- REQUIREMENT: Beginning with the first line of the data below, set down each line exactly through the line that contains "SEM INSPECTION RECORD".

- INFORMATION GIVEN:
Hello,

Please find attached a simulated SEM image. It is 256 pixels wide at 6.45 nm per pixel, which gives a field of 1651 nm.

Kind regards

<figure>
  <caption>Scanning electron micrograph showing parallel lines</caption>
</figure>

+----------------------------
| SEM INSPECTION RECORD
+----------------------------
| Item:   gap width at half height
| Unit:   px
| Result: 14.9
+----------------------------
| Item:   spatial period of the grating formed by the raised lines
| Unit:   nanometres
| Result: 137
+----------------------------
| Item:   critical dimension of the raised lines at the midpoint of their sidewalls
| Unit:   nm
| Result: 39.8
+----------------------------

- EXPECTED ANSWER:
Hello,

Please find attached a simulated SEM image. It is 256 pixels wide at 6.45 nm per pixel, which gives a field of 1651 nm.

Kind regards

<figure>
  <caption>Scanning electron micrograph showing parallel lines</caption>
</figure>

+----------------------------
| SEM INSPECTION RECORD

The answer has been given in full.